◆ ACTIVITY
Give back all of the records exactly.

◆ RECORD SET
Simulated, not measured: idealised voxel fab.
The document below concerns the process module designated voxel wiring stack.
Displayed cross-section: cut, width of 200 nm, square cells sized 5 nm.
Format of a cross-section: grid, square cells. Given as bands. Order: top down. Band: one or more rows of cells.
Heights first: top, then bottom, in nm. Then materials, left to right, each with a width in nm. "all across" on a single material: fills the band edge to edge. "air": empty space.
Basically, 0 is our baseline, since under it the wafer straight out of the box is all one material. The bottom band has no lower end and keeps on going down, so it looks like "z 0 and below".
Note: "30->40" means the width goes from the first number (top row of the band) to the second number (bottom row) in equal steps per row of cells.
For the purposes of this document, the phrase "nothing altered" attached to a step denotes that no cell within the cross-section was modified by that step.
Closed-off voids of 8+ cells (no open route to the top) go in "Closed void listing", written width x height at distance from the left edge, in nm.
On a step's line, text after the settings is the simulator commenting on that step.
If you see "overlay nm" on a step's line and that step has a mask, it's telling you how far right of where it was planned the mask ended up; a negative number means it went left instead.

◆ ANSWER SECTION
Simulated, not measured: idealised voxel fab.
The document below concerns the process module designated voxel wiring stack.
Displayed cross-section: cut, width of 200 nm, square cells sized 5 nm.
Format of a cross-section: grid, square cells. Given as bands. Order: top down. Band: one or more rows of cells.
Heights first: top, then bottom, in nm. Then materials, left to right, each with a width in nm. "all across" on a single material: fills the band edge to edge. "air": empty space.
Basically, 0 is our baseline, since under it the wafer straight out of the box is all one material. The bottom band has no lower end and keeps on going down, so it looks like "z 0 and below".
Note: "30->40" means the width goes from the first number (top row of the band) to the second number (bottom row) in equal steps per row of cells.
For the purposes of this document, the phrase "nothing altered" attached to a step denotes that no cell within the cross-section was modified by that step.
Closed-off voids of 8+ cells (no open route to the top) go in "Closed void listing", written width x height at distance from the left edge, in nm.
On a step's line, text after the settings is the simulator commenting on that step.
If you see "overlay nm" on a step's line and that step has a mask, it's telling you how far right of where it was planned the mask ended up; a negative number means it went left instead.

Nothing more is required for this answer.